SOURCE MATERIAL Start Marker
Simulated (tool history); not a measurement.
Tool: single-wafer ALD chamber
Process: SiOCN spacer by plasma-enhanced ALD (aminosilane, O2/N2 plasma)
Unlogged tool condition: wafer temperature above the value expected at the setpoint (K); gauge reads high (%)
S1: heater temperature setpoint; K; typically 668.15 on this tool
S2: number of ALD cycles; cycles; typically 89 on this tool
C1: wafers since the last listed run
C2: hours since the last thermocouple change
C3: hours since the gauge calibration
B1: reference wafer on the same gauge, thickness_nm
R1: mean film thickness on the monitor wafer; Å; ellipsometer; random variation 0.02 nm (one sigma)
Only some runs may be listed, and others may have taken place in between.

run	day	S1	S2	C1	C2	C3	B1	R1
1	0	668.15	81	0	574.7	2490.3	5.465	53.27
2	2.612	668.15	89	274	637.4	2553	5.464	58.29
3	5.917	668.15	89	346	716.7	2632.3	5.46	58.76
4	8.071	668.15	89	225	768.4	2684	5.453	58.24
SOURCE MATERIAL End Marker

## WORK ITEM
Exactly the lines running from the top of the records to the line that contains "C1: wafers since the last listed run", inclusive, must be set down, and nothing more.

## RESPONSE
Simulated (tool history); not a measurement.
Tool: single-wafer ALD chamber
Process: SiOCN spacer by plasma-enhanced ALD (aminosilane, O2/N2 plasma)
Unlogged tool condition: wafer temperature above the value expected at the setpoint (K); gauge reads high (%)
S1: heater temperature setpoint; K; typically 668.15 on this tool
S2: number of ALD cycles; cycles; typically 89 on this tool
C1: wafers since the last listed run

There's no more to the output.